Repeat, line for line, the entries printed below.

━━ PROVIDED MATERIAL

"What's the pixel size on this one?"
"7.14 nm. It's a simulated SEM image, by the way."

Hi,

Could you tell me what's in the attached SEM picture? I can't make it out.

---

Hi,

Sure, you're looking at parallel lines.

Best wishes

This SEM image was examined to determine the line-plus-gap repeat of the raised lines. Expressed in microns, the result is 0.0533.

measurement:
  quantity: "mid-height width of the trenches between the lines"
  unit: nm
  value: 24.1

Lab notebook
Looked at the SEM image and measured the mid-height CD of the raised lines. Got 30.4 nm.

━━━━

### REPLY
"What's the pixel size on this one?"
"7.14 nm. It's a simulated SEM image, by the way."

Hi,

Could you tell me what's in the attached SEM picture? I can't make it out.

---

Hi,

Sure, you're looking at parallel lines.

Best wishes

This SEM image was examined to determine the line-plus-gap repeat of the raised lines. Expressed in microns, the result is 0.0533.

measurement:
  quantity: "mid-height width of the trenches between the lines"
  unit: nm
  value: 24.1

Lab notebook
Looked at the SEM image and measured the mid-height CD of the raised lines. Got 30.4 nm.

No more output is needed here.